## DATA SECTION:
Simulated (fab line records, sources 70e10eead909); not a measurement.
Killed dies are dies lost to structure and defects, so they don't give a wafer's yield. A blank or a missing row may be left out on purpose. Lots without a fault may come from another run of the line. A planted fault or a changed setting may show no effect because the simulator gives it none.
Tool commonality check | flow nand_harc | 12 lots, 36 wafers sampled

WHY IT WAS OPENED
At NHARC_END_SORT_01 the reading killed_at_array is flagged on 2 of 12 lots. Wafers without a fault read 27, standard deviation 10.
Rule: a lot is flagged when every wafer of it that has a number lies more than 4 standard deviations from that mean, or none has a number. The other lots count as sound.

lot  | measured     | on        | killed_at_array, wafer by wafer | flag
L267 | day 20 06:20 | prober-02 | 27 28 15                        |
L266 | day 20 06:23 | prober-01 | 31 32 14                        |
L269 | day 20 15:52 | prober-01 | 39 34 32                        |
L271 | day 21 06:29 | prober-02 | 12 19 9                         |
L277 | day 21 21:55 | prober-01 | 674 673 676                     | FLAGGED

## ACTIVITY:
The required output is the entries from their opening line through the line holding "WHY IT WAS OPENED", repeated exactly, with both end lines kept.

## YOUR RESPONSE:
Simulated (fab line records, sources 70e10eead909); not a measurement.
Killed dies are dies lost to structure and defects, so they don't give a wafer's yield. A blank or a missing row may be left out on purpose. Lots without a fault may come from another run of the line. A planted fault or a changed setting may show no effect because the simulator gives it none.
Tool commonality check | flow nand_harc | 12 lots, 36 wafers sampled

WHY IT WAS OPENED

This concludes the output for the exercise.